**Records supplied:**
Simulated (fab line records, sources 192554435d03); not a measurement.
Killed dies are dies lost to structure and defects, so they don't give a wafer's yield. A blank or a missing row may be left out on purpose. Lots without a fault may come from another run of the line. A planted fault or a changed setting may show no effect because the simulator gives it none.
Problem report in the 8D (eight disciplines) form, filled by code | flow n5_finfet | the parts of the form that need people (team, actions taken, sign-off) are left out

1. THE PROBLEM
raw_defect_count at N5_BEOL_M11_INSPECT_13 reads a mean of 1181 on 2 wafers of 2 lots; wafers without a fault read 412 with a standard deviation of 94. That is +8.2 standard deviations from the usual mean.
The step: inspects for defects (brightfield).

**Work instruction:** Could you transcribe the whole listing above without any edits?

**Solution:**
Simulated (fab line records, sources 192554435d03); not a measurement.
Killed dies are dies lost to structure and defects, so they don't give a wafer's yield. A blank or a missing row may be left out on purpose. Lots without a fault may come from another run of the line. A planted fault or a changed setting may show no effect because the simulator gives it none.
Problem report in the 8D (eight disciplines) form, filled by code | flow n5_finfet | the parts of the form that need people (team, actions taken, sign-off) are left out

1. THE PROBLEM
raw_defect_count at N5_BEOL_M11_INSPECT_13 reads a mean of 1181 on 2 wafers of 2 lots; wafers without a fault read 412 with a standard deviation of 94. That is +8.2 standard deviations from the usual mean.
The step: inspects for defects (brightfield).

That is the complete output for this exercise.